Data to examine -
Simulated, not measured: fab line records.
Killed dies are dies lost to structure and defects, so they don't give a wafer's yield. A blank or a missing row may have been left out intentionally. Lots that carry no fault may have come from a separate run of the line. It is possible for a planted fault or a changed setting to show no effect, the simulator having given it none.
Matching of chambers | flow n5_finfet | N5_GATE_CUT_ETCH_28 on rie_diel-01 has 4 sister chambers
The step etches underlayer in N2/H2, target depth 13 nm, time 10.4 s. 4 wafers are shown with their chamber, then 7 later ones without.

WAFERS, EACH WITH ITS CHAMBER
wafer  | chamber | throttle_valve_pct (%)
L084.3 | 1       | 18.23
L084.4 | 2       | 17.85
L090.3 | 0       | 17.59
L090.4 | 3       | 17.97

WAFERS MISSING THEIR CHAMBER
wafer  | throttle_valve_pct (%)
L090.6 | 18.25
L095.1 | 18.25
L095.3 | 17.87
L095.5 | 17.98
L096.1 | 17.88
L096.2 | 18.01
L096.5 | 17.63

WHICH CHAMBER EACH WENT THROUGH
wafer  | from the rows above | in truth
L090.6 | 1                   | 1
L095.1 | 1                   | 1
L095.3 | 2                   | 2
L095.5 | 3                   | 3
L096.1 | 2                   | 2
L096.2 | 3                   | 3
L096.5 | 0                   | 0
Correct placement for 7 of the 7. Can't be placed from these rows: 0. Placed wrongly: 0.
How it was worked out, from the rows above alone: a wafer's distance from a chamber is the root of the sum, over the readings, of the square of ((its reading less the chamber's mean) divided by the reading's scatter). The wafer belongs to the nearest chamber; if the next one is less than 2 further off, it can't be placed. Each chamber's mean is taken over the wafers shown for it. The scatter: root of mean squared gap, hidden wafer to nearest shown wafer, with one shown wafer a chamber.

Work request - Write out, unaltered, the lines from the opening of the listing through the line that includes "Killed dies are".

Worked solution -
Simulated, not measured: fab line records.
Killed dies are dies lost to structure and defects, so they don't give a wafer's yield. A blank or a missing row may have been left out intentionally. Lots that carry no fault may have come from a separate run of the line. It is possible for a planted fault or a changed setting to show no effect, the simulator having given it none.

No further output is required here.